● **Records supplied**
┄┄┄┄┄┄┄┄┄┄

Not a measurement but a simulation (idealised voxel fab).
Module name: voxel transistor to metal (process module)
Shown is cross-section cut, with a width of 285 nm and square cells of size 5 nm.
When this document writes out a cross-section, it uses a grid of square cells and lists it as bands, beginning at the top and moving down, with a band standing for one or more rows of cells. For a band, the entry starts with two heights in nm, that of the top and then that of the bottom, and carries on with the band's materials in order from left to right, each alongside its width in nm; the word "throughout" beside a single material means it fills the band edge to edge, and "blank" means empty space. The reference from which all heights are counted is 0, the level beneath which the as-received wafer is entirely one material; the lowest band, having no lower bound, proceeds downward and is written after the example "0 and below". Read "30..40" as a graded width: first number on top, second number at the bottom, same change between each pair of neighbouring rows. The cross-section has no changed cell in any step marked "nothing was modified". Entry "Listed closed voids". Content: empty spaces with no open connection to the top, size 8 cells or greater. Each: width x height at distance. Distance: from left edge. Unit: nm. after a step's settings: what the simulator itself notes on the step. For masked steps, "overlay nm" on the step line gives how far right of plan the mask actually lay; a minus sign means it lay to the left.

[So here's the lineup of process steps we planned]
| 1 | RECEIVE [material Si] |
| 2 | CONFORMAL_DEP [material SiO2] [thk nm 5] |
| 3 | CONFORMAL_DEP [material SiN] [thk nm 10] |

┄┄┄┄┄┄┄┄┄┄

● **Assigned task**
What is needed is a faithful transcription of every entry.

● **Answer box**
Not a measurement but a simulation (idealised voxel fab).
Module name: voxel transistor to metal (process module)
Shown is cross-section cut, with a width of 285 nm and square cells of size 5 nm.
When this document writes out a cross-section, it uses a grid of square cells and lists it as bands, beginning at the top and moving down, with a band standing for one or more rows of cells. For a band, the entry starts with two heights in nm, that of the top and then that of the bottom, and carries on with the band's materials in order from left to right, each alongside its width in nm; the word "throughout" beside a single material means it fills the band edge to edge, and "blank" means empty space. The reference from which all heights are counted is 0, the level beneath which the as-received wafer is entirely one material; the lowest band, having no lower bound, proceeds downward and is written after the example "0 and below". Read "30..40" as a graded width: first number on top, second number at the bottom, same change between each pair of neighbouring rows. The cross-section has no changed cell in any step marked "nothing was modified". Entry "Listed closed voids". Content: empty spaces with no open connection to the top, size 8 cells or greater. Each: width x height at distance. Distance: from left edge. Unit: nm. after a step's settings: what the simulator itself notes on the step. For masked steps, "overlay nm" on the step line gives how far right of plan the mask actually lay; a minus sign means it lay to the left.

[So here's the lineup of process steps we planned]
| 1 | RECEIVE [material Si] |
| 2 | CONFORMAL_DEP [material SiO2] [thk nm 5] |
| 3 | CONFORMAL_DEP [material SiN] [thk nm 10] |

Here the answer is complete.